>>
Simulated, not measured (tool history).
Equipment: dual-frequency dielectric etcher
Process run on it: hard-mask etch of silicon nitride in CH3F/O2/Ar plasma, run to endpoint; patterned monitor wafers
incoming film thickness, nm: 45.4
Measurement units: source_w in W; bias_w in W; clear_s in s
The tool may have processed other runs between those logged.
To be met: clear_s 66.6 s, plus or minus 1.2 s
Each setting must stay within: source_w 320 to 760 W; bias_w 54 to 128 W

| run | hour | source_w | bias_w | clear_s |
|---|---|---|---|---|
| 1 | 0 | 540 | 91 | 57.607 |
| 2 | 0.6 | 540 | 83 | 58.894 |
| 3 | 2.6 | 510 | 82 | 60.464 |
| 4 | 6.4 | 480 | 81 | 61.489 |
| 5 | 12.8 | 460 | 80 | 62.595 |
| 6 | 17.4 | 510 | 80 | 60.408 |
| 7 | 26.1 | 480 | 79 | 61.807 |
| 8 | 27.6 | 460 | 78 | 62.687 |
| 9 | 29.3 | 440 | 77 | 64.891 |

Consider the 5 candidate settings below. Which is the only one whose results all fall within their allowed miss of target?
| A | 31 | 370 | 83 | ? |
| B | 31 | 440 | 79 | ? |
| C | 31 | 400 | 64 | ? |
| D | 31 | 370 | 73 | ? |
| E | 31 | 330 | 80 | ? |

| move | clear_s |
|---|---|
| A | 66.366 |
<<

▶ **WORK ORDER**: Repeat the data in full, matching each line exactly.

▶ **TASK RESPONSE**:
Simulated, not measured (tool history).
Equipment: dual-frequency dielectric etcher
Process run on it: hard-mask etch of silicon nitride in CH3F/O2/Ar plasma, run to endpoint; patterned monitor wafers
incoming film thickness, nm: 45.4
Measurement units: source_w in W; bias_w in W; clear_s in s
The tool may have processed other runs between those logged.
To be met: clear_s 66.6 s, plus or minus 1.2 s
Each setting must stay within: source_w 320 to 760 W; bias_w 54 to 128 W

| run | hour | source_w | bias_w | clear_s |
|---|---|---|---|---|
| 1 | 0 | 540 | 91 | 57.607 |
| 2 | 0.6 | 540 | 83 | 58.894 |
| 3 | 2.6 | 510 | 82 | 60.464 |
| 4 | 6.4 | 480 | 81 | 61.489 |
| 5 | 12.8 | 460 | 80 | 62.595 |
| 6 | 17.4 | 510 | 80 | 60.408 |
| 7 | 26.1 | 480 | 79 | 61.807 |
| 8 | 27.6 | 460 | 78 | 62.687 |
| 9 | 29.3 | 440 | 77 | 64.891 |

Consider the 5 candidate settings below. Which is the only one whose results all fall within their allowed miss of target?
| A | 31 | 370 | 83 | ? |
| B | 31 | 440 | 79 | ? |
| C | 31 | 400 | 64 | ? |
| D | 31 | 370 | 73 | ? |
| E | 31 | 330 | 80 | ? |

| move | clear_s |
|---|---|
| A | 66.366 |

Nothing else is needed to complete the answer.